-- Opening Marker --

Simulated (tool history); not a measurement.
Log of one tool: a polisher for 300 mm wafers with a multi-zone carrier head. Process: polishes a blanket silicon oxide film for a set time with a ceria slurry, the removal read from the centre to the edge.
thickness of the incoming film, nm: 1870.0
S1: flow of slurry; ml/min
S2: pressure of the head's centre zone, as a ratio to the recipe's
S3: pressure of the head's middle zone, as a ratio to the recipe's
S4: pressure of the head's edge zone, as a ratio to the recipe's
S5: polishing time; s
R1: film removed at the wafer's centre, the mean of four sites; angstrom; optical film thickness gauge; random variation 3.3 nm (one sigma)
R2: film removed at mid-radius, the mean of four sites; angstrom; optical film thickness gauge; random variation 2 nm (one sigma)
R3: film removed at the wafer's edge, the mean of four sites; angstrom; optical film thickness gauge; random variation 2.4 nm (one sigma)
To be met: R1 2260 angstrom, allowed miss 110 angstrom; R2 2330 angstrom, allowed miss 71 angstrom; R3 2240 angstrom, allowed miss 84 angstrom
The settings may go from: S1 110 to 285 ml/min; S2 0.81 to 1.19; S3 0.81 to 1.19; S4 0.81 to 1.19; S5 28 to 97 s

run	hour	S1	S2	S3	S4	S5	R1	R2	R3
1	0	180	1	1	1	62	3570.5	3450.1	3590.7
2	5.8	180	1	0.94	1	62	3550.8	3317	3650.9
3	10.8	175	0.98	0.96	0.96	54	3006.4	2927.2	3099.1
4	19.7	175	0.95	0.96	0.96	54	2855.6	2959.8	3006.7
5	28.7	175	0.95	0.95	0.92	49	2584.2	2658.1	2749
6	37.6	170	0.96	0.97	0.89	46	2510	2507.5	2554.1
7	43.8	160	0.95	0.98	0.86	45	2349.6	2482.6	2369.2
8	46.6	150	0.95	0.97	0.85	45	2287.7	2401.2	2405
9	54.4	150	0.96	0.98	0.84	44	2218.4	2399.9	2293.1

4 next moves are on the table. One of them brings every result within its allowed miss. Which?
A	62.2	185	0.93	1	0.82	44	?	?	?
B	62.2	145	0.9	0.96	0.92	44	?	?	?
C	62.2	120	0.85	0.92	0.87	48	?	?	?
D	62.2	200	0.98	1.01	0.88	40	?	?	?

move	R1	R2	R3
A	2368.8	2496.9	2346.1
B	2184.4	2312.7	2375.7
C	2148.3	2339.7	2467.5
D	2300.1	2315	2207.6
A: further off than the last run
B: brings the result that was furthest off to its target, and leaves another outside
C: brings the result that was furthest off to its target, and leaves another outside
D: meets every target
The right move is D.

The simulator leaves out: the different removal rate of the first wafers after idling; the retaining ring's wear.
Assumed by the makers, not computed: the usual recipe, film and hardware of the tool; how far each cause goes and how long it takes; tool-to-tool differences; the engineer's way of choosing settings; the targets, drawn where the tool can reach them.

-- Closing Marker --

#### [WORK ITEM]
Transcribe only the lines from the beginning of the entries to the line with "To be met: R1", inclusive, exactly as written.

#### [RESULT]
Simulated (tool history); not a measurement.
Log of one tool: a polisher for 300 mm wafers with a multi-zone carrier head. Process: polishes a blanket silicon oxide film for a set time with a ceria slurry, the removal read from the centre to the edge.
thickness of the incoming film, nm: 1870.0
S1: flow of slurry; ml/min
S2: pressure of the head's centre zone, as a ratio to the recipe's
S3: pressure of the head's middle zone, as a ratio to the recipe's
S4: pressure of the head's edge zone, as a ratio to the recipe's
S5: polishing time; s
R1: film removed at the wafer's centre, the mean of four sites; angstrom; optical film thickness gauge; random variation 3.3 nm (one sigma)
R2: film removed at mid-radius, the mean of four sites; angstrom; optical film thickness gauge; random variation 2 nm (one sigma)
R3: film removed at the wafer's edge, the mean of four sites; angstrom; optical film thickness gauge; random variation 2.4 nm (one sigma)
To be met: R1 2260 angstrom, allowed miss 110 angstrom; R2 2330 angstrom, allowed miss 71 angstrom; R3 2240 angstrom, allowed miss 84 angstrom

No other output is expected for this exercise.